__Records supplied__:
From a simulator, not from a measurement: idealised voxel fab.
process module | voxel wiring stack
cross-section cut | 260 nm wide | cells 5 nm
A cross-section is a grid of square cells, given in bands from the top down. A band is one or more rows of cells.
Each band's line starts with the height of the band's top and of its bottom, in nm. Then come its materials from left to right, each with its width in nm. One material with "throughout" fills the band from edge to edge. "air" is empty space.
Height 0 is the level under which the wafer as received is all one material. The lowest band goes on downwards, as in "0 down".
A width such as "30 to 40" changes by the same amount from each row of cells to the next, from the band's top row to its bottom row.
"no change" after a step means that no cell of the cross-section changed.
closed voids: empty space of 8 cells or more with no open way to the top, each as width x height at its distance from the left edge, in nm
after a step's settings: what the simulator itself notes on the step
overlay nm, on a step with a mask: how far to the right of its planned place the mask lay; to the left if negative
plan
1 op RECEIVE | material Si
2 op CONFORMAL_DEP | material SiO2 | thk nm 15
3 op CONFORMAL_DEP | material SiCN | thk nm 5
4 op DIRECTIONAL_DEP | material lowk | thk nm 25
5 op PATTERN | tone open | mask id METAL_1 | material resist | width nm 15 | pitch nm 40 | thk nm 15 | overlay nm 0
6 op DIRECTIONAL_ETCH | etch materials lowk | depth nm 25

__Activity__:
Please output the entire listing exactly as it stands.

__Exercise answer__:
From a simulator, not from a measurement: idealised voxel fab.
process module | voxel wiring stack
cross-section cut | 260 nm wide | cells 5 nm
A cross-section is a grid of square cells, given in bands from the top down. A band is one or more rows of cells.
Each band's line starts with the height of the band's top and of its bottom, in nm. Then come its materials from left to right, each with its width in nm. One material with "throughout" fills the band from edge to edge. "air" is empty space.
Height 0 is the level under which the wafer as received is all one material. The lowest band goes on downwards, as in "0 down".
A width such as "30 to 40" changes by the same amount from each row of cells to the next, from the band's top row to its bottom row.
"no change" after a step means that no cell of the cross-section changed.
closed voids: empty space of 8 cells or more with no open way to the top, each as width x height at its distance from the left edge, in nm
after a step's settings: what the simulator itself notes on the step
overlay nm, on a step with a mask: how far to the right of its planned place the mask lay; to the left if negative
plan
1 op RECEIVE | material Si
2 op CONFORMAL_DEP | material SiO2 | thk nm 15
3 op CONFORMAL_DEP | material SiCN | thk nm 5
4 op DIRECTIONAL_DEP | material lowk | thk nm 25
5 op PATTERN | tone open | mask id METAL_1 | material resist | width nm 15 | pitch nm 40 | thk nm 15 | overlay nm 0
6 op DIRECTIONAL_ETCH | etch materials lowk | depth nm 25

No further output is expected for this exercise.